_Brief_
The data below holds a line containing "Each place is" and a line containing "(+) after a"; please quote exactly those two lines and every line between them, and nothing else.

_Supplied data_
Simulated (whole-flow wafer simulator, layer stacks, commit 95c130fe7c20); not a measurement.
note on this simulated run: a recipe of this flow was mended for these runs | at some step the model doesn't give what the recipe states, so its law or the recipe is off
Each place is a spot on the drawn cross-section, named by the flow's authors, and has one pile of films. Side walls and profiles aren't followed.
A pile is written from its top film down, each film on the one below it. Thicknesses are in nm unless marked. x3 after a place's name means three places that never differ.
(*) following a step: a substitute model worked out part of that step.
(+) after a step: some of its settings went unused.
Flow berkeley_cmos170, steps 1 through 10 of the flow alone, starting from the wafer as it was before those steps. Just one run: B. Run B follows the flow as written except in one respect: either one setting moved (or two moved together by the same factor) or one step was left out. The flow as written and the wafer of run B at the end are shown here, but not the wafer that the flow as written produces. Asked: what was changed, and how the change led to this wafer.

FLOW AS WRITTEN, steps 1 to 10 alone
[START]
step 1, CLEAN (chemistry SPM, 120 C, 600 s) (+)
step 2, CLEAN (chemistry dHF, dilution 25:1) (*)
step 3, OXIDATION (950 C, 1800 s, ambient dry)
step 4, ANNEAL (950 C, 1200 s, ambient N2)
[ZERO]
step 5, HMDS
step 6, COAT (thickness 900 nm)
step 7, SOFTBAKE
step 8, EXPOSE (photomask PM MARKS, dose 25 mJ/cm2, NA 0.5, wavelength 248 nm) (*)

_Answer space_
Each place is a spot on the drawn cross-section, named by the flow's authors, and has one pile of films. Side walls and profiles aren't followed.
A pile is written from its top film down, each film on the one below it. Thicknesses are in nm unless marked. x3 after a place's name means three places that never differ.
(*) following a step: a substitute model worked out part of that step.
(+) after a step: some of its settings went unused.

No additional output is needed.